**Task item**
Please print the whole of the listing that follows exactly.

┄┄┄┄┄┄

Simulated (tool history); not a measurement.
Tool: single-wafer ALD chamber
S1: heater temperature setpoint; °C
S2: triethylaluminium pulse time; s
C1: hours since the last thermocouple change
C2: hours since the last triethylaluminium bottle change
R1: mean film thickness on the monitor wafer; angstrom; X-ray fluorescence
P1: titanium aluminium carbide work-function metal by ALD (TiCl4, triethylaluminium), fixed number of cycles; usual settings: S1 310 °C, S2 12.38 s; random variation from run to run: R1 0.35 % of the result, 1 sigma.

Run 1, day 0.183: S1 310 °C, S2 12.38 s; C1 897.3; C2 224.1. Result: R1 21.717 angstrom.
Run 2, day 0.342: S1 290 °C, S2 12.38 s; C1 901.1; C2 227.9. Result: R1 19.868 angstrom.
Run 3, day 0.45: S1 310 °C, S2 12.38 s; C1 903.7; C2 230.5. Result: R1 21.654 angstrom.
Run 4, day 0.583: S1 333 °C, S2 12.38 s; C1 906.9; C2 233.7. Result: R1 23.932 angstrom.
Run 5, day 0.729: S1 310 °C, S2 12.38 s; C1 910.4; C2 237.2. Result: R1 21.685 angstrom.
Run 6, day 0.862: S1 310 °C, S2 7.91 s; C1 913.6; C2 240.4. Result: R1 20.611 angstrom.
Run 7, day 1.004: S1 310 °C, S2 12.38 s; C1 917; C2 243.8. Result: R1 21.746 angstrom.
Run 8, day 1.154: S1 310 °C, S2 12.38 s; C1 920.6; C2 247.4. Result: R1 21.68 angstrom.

┄┄┄┄┄┄

**Solution**
Simulated (tool history); not a measurement.
Tool: single-wafer ALD chamber
S1: heater temperature setpoint; °C
S2: triethylaluminium pulse time; s
C1: hours since the last thermocouple change
C2: hours since the last triethylaluminium bottle change
R1: mean film thickness on the monitor wafer; angstrom; X-ray fluorescence
P1: titanium aluminium carbide work-function metal by ALD (TiCl4, triethylaluminium), fixed number of cycles; usual settings: S1 310 °C, S2 12.38 s; random variation from run to run: R1 0.35 % of the result, 1 sigma.

Run 1, day 0.183: S1 310 °C, S2 12.38 s; C1 897.3; C2 224.1. Result: R1 21.717 angstrom.
Run 2, day 0.342: S1 290 °C, S2 12.38 s; C1 901.1; C2 227.9. Result: R1 19.868 angstrom.
Run 3, day 0.45: S1 310 °C, S2 12.38 s; C1 903.7; C2 230.5. Result: R1 21.654 angstrom.
Run 4, day 0.583: S1 333 °C, S2 12.38 s; C1 906.9; C2 233.7. Result: R1 23.932 angstrom.
Run 5, day 0.729: S1 310 °C, S2 12.38 s; C1 910.4; C2 237.2. Result: R1 21.685 angstrom.
Run 6, day 0.862: S1 310 °C, S2 7.91 s; C1 913.6; C2 240.4. Result: R1 20.611 angstrom.
Run 7, day 1.004: S1 310 °C, S2 12.38 s; C1 917; C2 243.8. Result: R1 21.746 angstrom.
Run 8, day 1.154: S1 310 °C, S2 12.38 s; C1 920.6; C2 247.4. Result: R1 21.68 angstrom.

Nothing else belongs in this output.